Supplied entries »
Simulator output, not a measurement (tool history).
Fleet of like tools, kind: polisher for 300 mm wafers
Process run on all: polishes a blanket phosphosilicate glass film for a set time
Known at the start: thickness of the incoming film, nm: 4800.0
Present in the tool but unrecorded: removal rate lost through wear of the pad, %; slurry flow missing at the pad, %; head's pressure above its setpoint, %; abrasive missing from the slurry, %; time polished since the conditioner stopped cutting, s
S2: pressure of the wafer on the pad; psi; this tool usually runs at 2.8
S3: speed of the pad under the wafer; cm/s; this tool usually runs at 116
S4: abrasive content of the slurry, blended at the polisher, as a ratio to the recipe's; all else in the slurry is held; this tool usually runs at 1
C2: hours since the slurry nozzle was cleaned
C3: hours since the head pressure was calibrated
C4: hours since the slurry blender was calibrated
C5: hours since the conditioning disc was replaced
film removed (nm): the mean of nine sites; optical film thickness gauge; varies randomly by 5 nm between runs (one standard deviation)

Work order »
Using only the entries above, output the line with "Known at the", the line with "C5: hours since", and all lines between them, exactly as they stand.

Response box »
Known at the start: thickness of the incoming film, nm: 4800.0
Present in the tool but unrecorded: removal rate lost through wear of the pad, %; slurry flow missing at the pad, %; head's pressure above its setpoint, %; abrasive missing from the slurry, %; time polished since the conditioner stopped cutting, s
S2: pressure of the wafer on the pad; psi; this tool usually runs at 2.8
S3: speed of the pad under the wafer; cm/s; this tool usually runs at 116
S4: abrasive content of the slurry, blended at the polisher, as a ratio to the recipe's; all else in the slurry is held; this tool usually runs at 1
C2: hours since the slurry nozzle was cleaned
C3: hours since the head pressure was calibrated
C4: hours since the slurry blender was calibrated
C5: hours since the conditioning disc was replaced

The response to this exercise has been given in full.